Brief:
The reply should hold every line of the data, unchanged and complete.

=== Data listing ===

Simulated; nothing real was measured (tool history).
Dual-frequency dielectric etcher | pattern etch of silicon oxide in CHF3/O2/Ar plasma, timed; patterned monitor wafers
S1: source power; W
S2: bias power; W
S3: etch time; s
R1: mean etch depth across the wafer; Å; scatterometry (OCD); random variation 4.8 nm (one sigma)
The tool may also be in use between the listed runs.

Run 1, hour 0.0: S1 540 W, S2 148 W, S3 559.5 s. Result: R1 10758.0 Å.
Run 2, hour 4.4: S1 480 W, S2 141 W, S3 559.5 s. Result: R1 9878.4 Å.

===

Response:
Simulated; nothing real was measured (tool history).
Dual-frequency dielectric etcher | pattern etch of silicon oxide in CHF3/O2/Ar plasma, timed; patterned monitor wafers
S1: source power; W
S2: bias power; W
S3: etch time; s
R1: mean etch depth across the wafer; Å; scatterometry (OCD); random variation 4.8 nm (one sigma)
The tool may also be in use between the listed runs.

Run 1, hour 0.0: S1 540 W, S2 148 W, S3 559.5 s. Result: R1 10758.0 Å.
Run 2, hour 4.4: S1 480 W, S2 141 W, S3 559.5 s. Result: R1 9878.4 Å.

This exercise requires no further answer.